#### Information shown ####

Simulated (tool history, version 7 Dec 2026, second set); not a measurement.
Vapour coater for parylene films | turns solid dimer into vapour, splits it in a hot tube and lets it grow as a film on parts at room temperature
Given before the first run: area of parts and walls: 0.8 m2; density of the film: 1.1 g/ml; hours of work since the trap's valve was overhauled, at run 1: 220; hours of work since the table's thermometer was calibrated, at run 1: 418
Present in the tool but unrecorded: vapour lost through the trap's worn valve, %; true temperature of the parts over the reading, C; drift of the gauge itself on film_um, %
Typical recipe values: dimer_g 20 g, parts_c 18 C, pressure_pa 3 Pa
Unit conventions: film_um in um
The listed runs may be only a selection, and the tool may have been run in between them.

####

**Action item**
Reproduce the material exactly. Every line must match.

**Task solution**
Simulated (tool history, version 7 Dec 2026, second set); not a measurement.
Vapour coater for parylene films | turns solid dimer into vapour, splits it in a hot tube and lets it grow as a film on parts at room temperature
Given before the first run: area of parts and walls: 0.8 m2; density of the film: 1.1 g/ml; hours of work since the trap's valve was overhauled, at run 1: 220; hours of work since the table's thermometer was calibrated, at run 1: 418
Present in the tool but unrecorded: vapour lost through the trap's worn valve, %; true temperature of the parts over the reading, C; drift of the gauge itself on film_um, %
Typical recipe values: dimer_g 20 g, parts_c 18 C, pressure_pa 3 Pa
Unit conventions: film_um in um
The listed runs may be only a selection, and the tool may have been run in between them.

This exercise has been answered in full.